:: Information provided ::
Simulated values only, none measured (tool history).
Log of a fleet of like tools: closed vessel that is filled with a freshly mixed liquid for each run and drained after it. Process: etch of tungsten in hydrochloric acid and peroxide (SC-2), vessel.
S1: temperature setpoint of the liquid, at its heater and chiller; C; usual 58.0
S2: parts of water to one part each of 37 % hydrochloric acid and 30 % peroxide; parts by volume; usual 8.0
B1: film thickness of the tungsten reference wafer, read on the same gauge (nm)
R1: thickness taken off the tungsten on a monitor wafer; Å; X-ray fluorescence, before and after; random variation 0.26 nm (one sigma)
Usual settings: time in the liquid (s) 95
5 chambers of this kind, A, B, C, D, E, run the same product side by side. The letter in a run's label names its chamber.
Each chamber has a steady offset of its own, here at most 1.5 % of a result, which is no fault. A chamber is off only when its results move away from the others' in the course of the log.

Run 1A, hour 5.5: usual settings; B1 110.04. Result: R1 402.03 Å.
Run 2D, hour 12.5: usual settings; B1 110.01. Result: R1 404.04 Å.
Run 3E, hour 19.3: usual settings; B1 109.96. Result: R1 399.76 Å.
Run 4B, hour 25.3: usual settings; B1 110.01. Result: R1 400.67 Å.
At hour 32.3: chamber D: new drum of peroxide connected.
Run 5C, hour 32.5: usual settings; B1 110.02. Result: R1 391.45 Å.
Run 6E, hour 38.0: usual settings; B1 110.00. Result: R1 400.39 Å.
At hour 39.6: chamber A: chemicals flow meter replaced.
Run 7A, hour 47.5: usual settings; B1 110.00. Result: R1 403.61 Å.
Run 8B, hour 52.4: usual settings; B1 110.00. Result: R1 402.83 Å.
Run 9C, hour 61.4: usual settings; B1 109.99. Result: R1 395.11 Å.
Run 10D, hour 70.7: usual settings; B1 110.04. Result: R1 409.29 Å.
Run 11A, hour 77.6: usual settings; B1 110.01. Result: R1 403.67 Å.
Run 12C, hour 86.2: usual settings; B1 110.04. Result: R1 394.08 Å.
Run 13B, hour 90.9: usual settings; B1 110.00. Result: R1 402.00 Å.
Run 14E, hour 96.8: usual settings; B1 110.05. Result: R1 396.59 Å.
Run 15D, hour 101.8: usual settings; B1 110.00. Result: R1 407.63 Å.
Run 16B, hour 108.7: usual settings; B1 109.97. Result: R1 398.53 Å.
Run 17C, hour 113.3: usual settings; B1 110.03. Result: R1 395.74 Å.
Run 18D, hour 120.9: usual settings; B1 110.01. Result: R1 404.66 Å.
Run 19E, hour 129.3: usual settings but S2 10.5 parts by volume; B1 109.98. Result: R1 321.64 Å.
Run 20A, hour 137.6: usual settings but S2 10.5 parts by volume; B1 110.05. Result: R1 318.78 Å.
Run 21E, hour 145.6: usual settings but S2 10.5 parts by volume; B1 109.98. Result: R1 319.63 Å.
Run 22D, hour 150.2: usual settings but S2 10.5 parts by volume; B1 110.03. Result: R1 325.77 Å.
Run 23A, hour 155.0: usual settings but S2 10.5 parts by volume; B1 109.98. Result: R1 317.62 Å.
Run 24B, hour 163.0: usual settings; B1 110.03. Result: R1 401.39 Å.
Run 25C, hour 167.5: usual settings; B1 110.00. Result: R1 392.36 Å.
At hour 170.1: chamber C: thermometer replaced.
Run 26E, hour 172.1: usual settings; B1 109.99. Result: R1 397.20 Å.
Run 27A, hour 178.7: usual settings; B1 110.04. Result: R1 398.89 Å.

:: Brief ::
Reproduce word for word the material above, beginning with the line that contains "Run 25C, hour" and ending with the line that contains "Run 26E, hour".

:: Task output ::
Run 25C, hour 167.5: usual settings; B1 110.00. Result: R1 392.36 Å.
At hour 170.1: chamber C: thermometer replaced.
Run 26E, hour 172.1: usual settings; B1 109.99. Result: R1 397.20 Å.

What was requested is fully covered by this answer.